##### Source data #####

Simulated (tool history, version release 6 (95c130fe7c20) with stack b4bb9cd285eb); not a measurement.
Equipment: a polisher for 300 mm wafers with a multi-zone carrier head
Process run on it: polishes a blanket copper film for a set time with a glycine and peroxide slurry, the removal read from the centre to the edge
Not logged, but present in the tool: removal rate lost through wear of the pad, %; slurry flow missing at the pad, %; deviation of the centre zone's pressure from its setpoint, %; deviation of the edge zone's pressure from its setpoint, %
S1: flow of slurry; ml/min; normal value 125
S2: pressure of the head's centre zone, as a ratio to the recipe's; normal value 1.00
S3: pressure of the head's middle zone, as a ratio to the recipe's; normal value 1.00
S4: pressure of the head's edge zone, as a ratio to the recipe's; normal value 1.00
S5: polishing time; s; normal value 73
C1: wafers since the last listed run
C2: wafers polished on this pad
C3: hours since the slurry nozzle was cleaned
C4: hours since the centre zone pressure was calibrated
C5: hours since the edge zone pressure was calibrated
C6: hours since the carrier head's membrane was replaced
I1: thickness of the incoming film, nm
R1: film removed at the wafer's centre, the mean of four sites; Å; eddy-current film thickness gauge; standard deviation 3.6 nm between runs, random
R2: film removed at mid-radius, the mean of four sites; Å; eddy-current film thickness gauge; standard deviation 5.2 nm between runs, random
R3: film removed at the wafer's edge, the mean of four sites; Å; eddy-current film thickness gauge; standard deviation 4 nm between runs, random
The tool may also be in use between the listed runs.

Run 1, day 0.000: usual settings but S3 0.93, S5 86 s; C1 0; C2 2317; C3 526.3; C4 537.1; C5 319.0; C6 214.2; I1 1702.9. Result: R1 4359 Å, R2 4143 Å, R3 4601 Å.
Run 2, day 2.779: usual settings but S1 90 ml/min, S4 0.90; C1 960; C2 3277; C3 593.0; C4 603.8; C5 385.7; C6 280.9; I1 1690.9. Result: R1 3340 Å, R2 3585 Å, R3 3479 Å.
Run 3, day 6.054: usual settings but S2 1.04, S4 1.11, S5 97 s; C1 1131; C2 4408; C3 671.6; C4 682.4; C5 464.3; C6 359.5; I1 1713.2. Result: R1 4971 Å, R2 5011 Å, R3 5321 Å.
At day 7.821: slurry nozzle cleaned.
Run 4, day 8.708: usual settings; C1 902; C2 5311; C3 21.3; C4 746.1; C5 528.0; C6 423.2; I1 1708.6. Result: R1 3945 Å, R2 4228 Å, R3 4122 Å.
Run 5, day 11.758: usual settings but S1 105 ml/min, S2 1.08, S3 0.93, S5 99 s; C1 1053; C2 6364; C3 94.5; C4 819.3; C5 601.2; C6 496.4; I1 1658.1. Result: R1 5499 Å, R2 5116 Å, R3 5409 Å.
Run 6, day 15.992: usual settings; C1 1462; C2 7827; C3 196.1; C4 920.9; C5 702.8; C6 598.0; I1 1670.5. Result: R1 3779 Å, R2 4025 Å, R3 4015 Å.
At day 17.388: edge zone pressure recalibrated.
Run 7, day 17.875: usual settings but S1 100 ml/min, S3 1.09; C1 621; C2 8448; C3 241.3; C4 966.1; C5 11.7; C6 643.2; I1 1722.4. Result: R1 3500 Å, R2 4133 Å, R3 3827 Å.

#####

- Assigned task -
Everything from the line containing "S5: polishing time; s; normal value 73" through the line containing "The tool may" in the material above should be retyped exactly, both ends included, and nothing more.

- Exercise solution -
S5: polishing time; s; normal value 73
C1: wafers since the last listed run
C2: wafers polished on this pad
C3: hours since the slurry nozzle was cleaned
C4: hours since the centre zone pressure was calibrated
C5: hours since the edge zone pressure was calibrated
C6: hours since the carrier head's membrane was replaced
I1: thickness of the incoming film, nm
R1: film removed at the wafer's centre, the mean of four sites; Å; eddy-current film thickness gauge; standard deviation 3.6 nm between runs, random
R2: film removed at mid-radius, the mean of four sites; Å; eddy-current film thickness gauge; standard deviation 5.2 nm between runs, random
R3: film removed at the wafer's edge, the mean of four sites; Å; eddy-current film thickness gauge; standard deviation 4 nm between runs, random
The tool may also be in use between the listed runs.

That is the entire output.